▶ [Assigned task] Beginning with the line below that contains "Log of a fleet" and ending with the line that contains "Same kind, same", copy every line exactly. Copy nothing else.

____ Extracted entries
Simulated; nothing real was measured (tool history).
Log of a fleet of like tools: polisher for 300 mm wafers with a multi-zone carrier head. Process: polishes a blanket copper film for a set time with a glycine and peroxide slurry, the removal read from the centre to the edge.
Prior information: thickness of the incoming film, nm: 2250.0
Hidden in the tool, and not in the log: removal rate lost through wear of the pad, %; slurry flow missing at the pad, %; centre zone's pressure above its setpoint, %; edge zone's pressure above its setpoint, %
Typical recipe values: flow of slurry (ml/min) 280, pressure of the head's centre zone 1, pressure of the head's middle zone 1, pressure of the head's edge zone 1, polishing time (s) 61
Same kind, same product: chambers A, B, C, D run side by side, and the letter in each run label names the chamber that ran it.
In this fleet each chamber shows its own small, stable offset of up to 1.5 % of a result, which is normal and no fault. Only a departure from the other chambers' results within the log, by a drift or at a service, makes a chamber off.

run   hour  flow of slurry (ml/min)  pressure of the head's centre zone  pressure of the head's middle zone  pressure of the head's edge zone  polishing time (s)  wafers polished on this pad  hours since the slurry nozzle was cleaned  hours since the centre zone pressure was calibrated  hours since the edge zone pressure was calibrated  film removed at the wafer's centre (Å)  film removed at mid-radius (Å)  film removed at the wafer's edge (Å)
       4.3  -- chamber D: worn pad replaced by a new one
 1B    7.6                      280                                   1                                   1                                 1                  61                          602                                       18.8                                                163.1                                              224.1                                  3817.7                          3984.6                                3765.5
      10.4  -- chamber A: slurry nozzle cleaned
________

▶ [Exercise result]
Log of a fleet of like tools: polisher for 300 mm wafers with a multi-zone carrier head. Process: polishes a blanket copper film for a set time with a glycine and peroxide slurry, the removal read from the centre to the edge.
Prior information: thickness of the incoming film, nm: 2250.0
Hidden in the tool, and not in the log: removal rate lost through wear of the pad, %; slurry flow missing at the pad, %; centre zone's pressure above its setpoint, %; edge zone's pressure above its setpoint, %
Typical recipe values: flow of slurry (ml/min) 280, pressure of the head's centre zone 1, pressure of the head's middle zone 1, pressure of the head's edge zone 1, polishing time (s) 61
Same kind, same product: chambers A, B, C, D run side by side, and the letter in each run label names the chamber that ran it.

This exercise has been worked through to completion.